• [ACTION ITEM] From the entries below, copy exactly the lines from the one that contains "route steps=331 shown" through the one that contains "# step UCB170_GATE_THK_MEAS_05", both included, and only those.

'''

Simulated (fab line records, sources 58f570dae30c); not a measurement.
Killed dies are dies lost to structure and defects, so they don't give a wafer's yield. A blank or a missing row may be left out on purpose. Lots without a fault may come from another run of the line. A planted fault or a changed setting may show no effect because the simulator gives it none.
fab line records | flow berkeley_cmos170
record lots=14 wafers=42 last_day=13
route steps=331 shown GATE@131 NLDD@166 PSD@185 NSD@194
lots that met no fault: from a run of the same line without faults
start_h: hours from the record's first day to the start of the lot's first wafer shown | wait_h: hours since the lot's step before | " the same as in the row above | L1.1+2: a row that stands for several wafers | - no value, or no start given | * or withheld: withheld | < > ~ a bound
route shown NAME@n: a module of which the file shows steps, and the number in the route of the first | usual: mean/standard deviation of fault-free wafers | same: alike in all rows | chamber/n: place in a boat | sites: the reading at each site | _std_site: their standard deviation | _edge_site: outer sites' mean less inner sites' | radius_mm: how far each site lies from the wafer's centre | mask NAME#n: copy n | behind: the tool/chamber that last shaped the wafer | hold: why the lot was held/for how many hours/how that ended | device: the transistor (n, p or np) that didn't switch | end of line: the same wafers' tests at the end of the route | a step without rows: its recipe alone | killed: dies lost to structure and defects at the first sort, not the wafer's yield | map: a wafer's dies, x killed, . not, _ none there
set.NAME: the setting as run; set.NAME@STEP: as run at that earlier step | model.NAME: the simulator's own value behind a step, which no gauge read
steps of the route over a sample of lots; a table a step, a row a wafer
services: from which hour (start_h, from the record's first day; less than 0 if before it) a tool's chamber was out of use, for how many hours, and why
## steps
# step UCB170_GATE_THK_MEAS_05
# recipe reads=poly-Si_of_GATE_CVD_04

'''

• [WRITTEN ANSWER]
route steps=331 shown GATE@131 NLDD@166 PSD@185 NSD@194
lots that met no fault: from a run of the same line without faults
start_h: hours from the record's first day to the start of the lot's first wafer shown | wait_h: hours since the lot's step before | " the same as in the row above | L1.1+2: a row that stands for several wafers | - no value, or no start given | * or withheld: withheld | < > ~ a bound
route shown NAME@n: a module of which the file shows steps, and the number in the route of the first | usual: mean/standard deviation of fault-free wafers | same: alike in all rows | chamber/n: place in a boat | sites: the reading at each site | _std_site: their standard deviation | _edge_site: outer sites' mean less inner sites' | radius_mm: how far each site lies from the wafer's centre | mask NAME#n: copy n | behind: the tool/chamber that last shaped the wafer | hold: why the lot was held/for how many hours/how that ended | device: the transistor (n, p or np) that didn't switch | end of line: the same wafers' tests at the end of the route | a step without rows: its recipe alone | killed: dies lost to structure and defects at the first sort, not the wafer's yield | map: a wafer's dies, x killed, . not, _ none there
set.NAME: the setting as run; set.NAME@STEP: as run at that earlier step | model.NAME: the simulator's own value behind a step, which no gauge read
steps of the route over a sample of lots; a table a step, a row a wafer
services: from which hour (start_h, from the record's first day; less than 0 if before it) a tool's chamber was out of use, for how many hours, and why
## steps
# step UCB170_GATE_THK_MEAS_05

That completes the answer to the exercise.